Exercise:
In your reply, reproduce every line of the data without any alteration.

========================================================================
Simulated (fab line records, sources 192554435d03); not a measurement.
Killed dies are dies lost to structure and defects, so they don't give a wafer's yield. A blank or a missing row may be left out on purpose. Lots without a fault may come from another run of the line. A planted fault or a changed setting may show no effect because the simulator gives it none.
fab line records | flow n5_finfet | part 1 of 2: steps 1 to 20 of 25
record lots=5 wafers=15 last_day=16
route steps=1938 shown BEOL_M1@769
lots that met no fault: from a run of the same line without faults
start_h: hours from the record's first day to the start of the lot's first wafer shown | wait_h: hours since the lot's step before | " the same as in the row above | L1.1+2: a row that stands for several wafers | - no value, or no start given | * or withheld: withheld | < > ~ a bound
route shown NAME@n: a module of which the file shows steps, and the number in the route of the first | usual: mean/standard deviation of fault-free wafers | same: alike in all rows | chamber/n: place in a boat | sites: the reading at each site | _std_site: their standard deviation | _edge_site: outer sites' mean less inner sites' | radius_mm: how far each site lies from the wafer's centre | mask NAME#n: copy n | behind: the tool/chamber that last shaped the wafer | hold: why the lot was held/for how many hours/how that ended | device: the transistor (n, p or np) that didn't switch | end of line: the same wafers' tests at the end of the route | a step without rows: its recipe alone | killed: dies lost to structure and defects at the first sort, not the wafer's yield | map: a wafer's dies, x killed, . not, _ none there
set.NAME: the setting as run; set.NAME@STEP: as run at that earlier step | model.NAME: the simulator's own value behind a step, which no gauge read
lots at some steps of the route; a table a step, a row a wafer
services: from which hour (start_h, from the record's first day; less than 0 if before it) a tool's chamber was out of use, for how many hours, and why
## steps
========================================================================

Task output:
Simulated (fab line records, sources 192554435d03); not a measurement.
Killed dies are dies lost to structure and defects, so they don't give a wafer's yield. A blank or a missing row may be left out on purpose. Lots without a fault may come from another run of the line. A planted fault or a changed setting may show no effect because the simulator gives it none.
fab line records | flow n5_finfet | part 1 of 2: steps 1 to 20 of 25
record lots=5 wafers=15 last_day=16
route steps=1938 shown BEOL_M1@769
lots that met no fault: from a run of the same line without faults
start_h: hours from the record's first day to the start of the lot's first wafer shown | wait_h: hours since the lot's step before | " the same as in the row above | L1.1+2: a row that stands for several wafers | - no value, or no start given | * or withheld: withheld | < > ~ a bound
route shown NAME@n: a module of which the file shows steps, and the number in the route of the first | usual: mean/standard deviation of fault-free wafers | same: alike in all rows | chamber/n: place in a boat | sites: the reading at each site | _std_site: their standard deviation | _edge_site: outer sites' mean less inner sites' | radius_mm: how far each site lies from the wafer's centre | mask NAME#n: copy n | behind: the tool/chamber that last shaped the wafer | hold: why the lot was held/for how many hours/how that ended | device: the transistor (n, p or np) that didn't switch | end of line: the same wafers' tests at the end of the route | a step without rows: its recipe alone | killed: dies lost to structure and defects at the first sort, not the wafer's yield | map: a wafer's dies, x killed, . not, _ none there
set.NAME: the setting as run; set.NAME@STEP: as run at that earlier step | model.NAME: the simulator's own value behind a step, which no gauge read
lots at some steps of the route; a table a step, a row a wafer
services: from which hour (start_h, from the record's first day; less than 0 if before it) a tool's chamber was out of use, for how many hours, and why
## steps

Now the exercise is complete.